> Dataset records
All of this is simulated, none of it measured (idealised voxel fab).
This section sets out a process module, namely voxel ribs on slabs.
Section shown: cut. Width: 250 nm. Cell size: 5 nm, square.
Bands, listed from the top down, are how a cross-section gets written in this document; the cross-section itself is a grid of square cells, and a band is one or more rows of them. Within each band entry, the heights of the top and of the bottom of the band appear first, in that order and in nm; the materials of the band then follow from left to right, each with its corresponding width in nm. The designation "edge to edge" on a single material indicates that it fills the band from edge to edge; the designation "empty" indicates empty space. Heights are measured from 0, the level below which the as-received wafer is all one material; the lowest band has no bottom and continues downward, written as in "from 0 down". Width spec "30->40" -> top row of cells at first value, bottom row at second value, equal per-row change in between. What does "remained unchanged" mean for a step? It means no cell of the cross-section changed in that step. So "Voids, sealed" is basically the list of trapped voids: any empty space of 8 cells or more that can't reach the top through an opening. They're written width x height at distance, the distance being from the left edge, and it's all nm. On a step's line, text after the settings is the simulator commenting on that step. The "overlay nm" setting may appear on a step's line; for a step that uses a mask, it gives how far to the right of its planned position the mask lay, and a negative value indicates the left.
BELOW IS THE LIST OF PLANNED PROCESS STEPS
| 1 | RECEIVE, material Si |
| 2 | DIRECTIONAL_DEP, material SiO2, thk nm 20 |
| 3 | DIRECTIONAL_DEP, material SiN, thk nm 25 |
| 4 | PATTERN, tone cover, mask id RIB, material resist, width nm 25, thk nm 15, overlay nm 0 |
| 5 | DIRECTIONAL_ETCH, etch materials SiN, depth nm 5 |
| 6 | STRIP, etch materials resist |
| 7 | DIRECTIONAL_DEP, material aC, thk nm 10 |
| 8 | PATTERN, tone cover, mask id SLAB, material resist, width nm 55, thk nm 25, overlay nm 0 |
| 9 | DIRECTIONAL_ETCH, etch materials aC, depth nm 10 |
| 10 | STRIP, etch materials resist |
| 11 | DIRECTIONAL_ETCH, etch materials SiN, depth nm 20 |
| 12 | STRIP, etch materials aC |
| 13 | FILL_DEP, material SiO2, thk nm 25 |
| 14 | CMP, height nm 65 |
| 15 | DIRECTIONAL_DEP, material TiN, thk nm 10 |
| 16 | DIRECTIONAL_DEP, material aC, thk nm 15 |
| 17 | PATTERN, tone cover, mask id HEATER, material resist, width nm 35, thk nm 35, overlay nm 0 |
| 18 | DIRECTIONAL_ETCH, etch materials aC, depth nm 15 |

> Assigned task
Quote exactly the first line of the entries and every line after it, stopping with the line that contains "Section shown: cut.".

> Written response
All of this is simulated, none of it measured (idealised voxel fab).
This section sets out a process module, namely voxel ribs on slabs.
Section shown: cut. Width: 250 nm. Cell size: 5 nm, square.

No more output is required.